§ **BRIEF**: Starting at the first line of the records below, transcribe each line exactly, ending with the line that contains "3. Determine the".

· · ·

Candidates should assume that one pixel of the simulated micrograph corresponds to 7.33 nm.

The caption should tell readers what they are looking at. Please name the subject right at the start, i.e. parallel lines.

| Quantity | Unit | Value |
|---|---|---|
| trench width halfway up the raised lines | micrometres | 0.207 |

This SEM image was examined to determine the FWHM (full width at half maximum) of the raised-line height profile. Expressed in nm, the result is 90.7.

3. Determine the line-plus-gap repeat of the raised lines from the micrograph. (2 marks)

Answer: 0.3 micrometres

· · ·

§ **RESPONSE**:
Candidates should assume that one pixel of the simulated micrograph corresponds to 7.33 nm.

The caption should tell readers what they are looking at. Please name the subject right at the start, i.e. parallel lines.

| Quantity | Unit | Value |
|---|---|---|
| trench width halfway up the raised lines | micrometres | 0.207 |

This SEM image was examined to determine the FWHM (full width at half maximum) of the raised-line height profile. Expressed in nm, the result is 90.7.

3. Determine the line-plus-gap repeat of the raised lines from the micrograph. (2 marks)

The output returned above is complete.